# WORK REQUEST
Retype only the lines at the head of the records, first through the one with "Square cells in", exactly as written.

# ENTRIES SUPPLIED
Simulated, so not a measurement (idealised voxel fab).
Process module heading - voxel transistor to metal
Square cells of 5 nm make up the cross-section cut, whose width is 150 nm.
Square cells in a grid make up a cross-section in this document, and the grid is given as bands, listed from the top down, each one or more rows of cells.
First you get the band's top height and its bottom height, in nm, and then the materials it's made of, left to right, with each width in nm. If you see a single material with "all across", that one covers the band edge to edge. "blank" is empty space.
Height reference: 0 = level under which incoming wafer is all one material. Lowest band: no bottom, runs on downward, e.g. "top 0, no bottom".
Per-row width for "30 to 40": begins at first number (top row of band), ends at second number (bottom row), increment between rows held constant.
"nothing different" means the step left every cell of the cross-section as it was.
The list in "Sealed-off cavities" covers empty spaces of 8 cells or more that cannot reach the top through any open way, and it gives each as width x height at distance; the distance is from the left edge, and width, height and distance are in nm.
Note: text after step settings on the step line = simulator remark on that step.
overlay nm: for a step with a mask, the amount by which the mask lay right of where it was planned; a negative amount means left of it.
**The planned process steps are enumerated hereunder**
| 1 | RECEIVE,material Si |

# EXERCISE RESULT
Simulated, so not a measurement (idealised voxel fab).
Process module heading - voxel transistor to metal
Square cells of 5 nm make up the cross-section cut, whose width is 150 nm.
Square cells in a grid make up a cross-section in this document, and the grid is given as bands, listed from the top down, each one or more rows of cells.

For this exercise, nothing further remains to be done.